REQUIRED ACTION —
Your job is to copy every record exactly.

····················

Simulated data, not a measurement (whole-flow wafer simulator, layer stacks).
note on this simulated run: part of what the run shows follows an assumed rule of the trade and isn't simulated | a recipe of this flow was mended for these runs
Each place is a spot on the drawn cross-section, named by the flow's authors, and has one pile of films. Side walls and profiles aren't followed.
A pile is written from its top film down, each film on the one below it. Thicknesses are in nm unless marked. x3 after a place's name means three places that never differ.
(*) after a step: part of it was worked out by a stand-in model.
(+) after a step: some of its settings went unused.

····················

YOUR RESPONSE —
Simulated data, not a measurement (whole-flow wafer simulator, layer stacks).
note on this simulated run: part of what the run shows follows an assumed rule of the trade and isn't simulated | a recipe of this flow was mended for these runs
Each place is a spot on the drawn cross-section, named by the flow's authors, and has one pile of films. Side walls and profiles aren't followed.
A pile is written from its top film down, each film on the one below it. Thicknesses are in nm unless marked. x3 after a place's name means three places that never differ.
(*) after a step: part of it was worked out by a stand-in model.
(+) after a step: some of its settings went unused.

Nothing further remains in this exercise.